[Work request] Give back all of the records underneath exactly, with no omissions.

== Segment start ==

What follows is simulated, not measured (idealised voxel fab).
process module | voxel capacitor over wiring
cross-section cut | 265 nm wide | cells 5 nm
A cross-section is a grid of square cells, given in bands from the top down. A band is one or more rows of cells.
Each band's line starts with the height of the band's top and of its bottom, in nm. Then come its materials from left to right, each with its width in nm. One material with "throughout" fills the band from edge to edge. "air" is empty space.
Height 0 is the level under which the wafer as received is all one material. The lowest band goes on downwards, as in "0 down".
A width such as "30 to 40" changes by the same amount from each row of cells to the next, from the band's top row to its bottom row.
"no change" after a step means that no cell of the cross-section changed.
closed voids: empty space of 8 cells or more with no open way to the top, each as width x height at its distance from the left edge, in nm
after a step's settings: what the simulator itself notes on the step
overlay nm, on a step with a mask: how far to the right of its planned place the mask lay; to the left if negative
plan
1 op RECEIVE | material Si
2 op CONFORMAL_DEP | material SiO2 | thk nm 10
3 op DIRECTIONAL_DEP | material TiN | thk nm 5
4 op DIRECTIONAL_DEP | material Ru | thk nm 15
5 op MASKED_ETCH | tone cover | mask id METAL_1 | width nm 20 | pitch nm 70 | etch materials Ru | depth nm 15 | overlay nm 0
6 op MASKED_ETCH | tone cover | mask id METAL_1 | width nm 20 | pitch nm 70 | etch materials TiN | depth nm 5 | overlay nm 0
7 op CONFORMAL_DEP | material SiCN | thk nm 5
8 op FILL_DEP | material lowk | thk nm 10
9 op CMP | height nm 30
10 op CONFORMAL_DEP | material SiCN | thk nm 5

== Segment end ==

[Answer area]
What follows is simulated, not measured (idealised voxel fab).
process module | voxel capacitor over wiring
cross-section cut | 265 nm wide | cells 5 nm
A cross-section is a grid of square cells, given in bands from the top down. A band is one or more rows of cells.
Each band's line starts with the height of the band's top and of its bottom, in nm. Then come its materials from left to right, each with its width in nm. One material with "throughout" fills the band from edge to edge. "air" is empty space.
Height 0 is the level under which the wafer as received is all one material. The lowest band goes on downwards, as in "0 down".
A width such as "30 to 40" changes by the same amount from each row of cells to the next, from the band's top row to its bottom row.
"no change" after a step means that no cell of the cross-section changed.
closed voids: empty space of 8 cells or more with no open way to the top, each as width x height at its distance from the left edge, in nm
after a step's settings: what the simulator itself notes on the step
overlay nm, on a step with a mask: how far to the right of its planned place the mask lay; to the left if negative
plan
1 op RECEIVE | material Si
2 op CONFORMAL_DEP | material SiO2 | thk nm 10
3 op DIRECTIONAL_DEP | material TiN | thk nm 5
4 op DIRECTIONAL_DEP | material Ru | thk nm 15
5 op MASKED_ETCH | tone cover | mask id METAL_1 | width nm 20 | pitch nm 70 | etch materials Ru | depth nm 15 | overlay nm 0
6 op MASKED_ETCH | tone cover | mask id METAL_1 | width nm 20 | pitch nm 70 | etch materials TiN | depth nm 5 | overlay nm 0
7 op CONFORMAL_DEP | material SiCN | thk nm 5
8 op FILL_DEP | material lowk | thk nm 10
9 op CMP | height nm 30
10 op CONFORMAL_DEP | material SiCN | thk nm 5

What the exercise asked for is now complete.